> _Work task_
Up to and including the line with "4 chambers of", copy the records below exactly from their first line.

━━━━━━━━━━━━━━━━
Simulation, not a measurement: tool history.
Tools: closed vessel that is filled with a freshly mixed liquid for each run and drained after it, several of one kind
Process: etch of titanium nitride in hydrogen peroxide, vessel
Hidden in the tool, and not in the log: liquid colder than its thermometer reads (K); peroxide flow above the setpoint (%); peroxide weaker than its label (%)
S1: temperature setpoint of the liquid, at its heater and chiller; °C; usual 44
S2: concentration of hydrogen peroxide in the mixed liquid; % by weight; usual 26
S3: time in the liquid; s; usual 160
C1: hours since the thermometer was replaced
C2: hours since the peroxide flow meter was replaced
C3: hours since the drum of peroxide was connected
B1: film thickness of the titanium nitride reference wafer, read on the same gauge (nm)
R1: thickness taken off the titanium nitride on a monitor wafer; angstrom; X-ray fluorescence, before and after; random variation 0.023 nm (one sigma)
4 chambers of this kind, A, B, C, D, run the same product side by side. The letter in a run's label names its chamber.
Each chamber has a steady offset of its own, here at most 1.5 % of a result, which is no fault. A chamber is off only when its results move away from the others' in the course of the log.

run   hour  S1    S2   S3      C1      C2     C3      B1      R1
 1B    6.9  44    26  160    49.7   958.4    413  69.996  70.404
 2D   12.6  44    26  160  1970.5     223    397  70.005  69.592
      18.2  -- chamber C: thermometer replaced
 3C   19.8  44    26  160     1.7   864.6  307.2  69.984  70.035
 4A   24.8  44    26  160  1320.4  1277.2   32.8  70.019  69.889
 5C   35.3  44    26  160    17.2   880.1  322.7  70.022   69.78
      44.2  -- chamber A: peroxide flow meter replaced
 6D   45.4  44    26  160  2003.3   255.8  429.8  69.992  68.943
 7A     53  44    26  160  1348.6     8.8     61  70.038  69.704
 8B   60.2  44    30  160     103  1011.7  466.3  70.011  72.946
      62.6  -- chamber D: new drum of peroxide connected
━━━━━━━━━━━━━━━━

> _Answer space_
Simulation, not a measurement: tool history.
Tools: closed vessel that is filled with a freshly mixed liquid for each run and drained after it, several of one kind
Process: etch of titanium nitride in hydrogen peroxide, vessel
Hidden in the tool, and not in the log: liquid colder than its thermometer reads (K); peroxide flow above the setpoint (%); peroxide weaker than its label (%)
S1: temperature setpoint of the liquid, at its heater and chiller; °C; usual 44
S2: concentration of hydrogen peroxide in the mixed liquid; % by weight; usual 26
S3: time in the liquid; s; usual 160
C1: hours since the thermometer was replaced
C2: hours since the peroxide flow meter was replaced
C3: hours since the drum of peroxide was connected
B1: film thickness of the titanium nitride reference wafer, read on the same gauge (nm)
R1: thickness taken off the titanium nitride on a monitor wafer; angstrom; X-ray fluorescence, before and after; random variation 0.023 nm (one sigma)
4 chambers of this kind, A, B, C, D, run the same product side by side. The letter in a run's label names its chamber.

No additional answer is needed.